**SUPPLIED ENTRIES**

....................

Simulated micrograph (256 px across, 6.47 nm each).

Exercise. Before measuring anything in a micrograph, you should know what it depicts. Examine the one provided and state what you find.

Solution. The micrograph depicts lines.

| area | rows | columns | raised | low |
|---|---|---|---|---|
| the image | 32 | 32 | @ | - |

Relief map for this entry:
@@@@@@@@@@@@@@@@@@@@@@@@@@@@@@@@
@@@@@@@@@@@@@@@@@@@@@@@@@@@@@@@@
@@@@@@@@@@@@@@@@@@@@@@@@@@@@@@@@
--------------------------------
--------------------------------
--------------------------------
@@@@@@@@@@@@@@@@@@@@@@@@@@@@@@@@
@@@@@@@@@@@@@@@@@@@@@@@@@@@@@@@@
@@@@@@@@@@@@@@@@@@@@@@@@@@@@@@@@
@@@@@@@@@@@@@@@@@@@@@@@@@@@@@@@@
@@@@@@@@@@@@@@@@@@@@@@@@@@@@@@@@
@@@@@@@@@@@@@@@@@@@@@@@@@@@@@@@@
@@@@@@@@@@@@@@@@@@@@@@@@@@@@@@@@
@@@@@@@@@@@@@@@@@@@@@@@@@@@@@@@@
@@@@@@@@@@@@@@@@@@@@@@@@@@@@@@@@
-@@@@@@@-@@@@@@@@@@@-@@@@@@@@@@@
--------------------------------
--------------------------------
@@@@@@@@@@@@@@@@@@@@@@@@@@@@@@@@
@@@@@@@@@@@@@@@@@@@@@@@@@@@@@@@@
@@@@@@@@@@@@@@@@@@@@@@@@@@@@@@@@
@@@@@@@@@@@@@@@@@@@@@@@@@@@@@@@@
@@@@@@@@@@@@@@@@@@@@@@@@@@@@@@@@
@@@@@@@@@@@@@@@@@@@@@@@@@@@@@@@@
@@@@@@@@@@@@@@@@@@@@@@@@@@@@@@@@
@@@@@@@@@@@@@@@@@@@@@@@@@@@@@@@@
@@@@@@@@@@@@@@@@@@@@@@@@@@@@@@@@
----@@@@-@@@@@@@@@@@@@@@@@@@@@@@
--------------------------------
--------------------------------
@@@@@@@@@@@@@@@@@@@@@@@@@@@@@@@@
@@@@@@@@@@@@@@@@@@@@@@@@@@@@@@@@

....................

**BRIEF**
Once the line containing "Solution. The micrograph depicts lines." has been written out, please stop; every line before it, back to the first line of the records above, should be given exactly.

**REPLY**
Simulated micrograph (256 px across, 6.47 nm each).

Exercise. Before measuring anything in a micrograph, you should know what it depicts. Examine the one provided and state what you find.

Solution. The micrograph depicts lines.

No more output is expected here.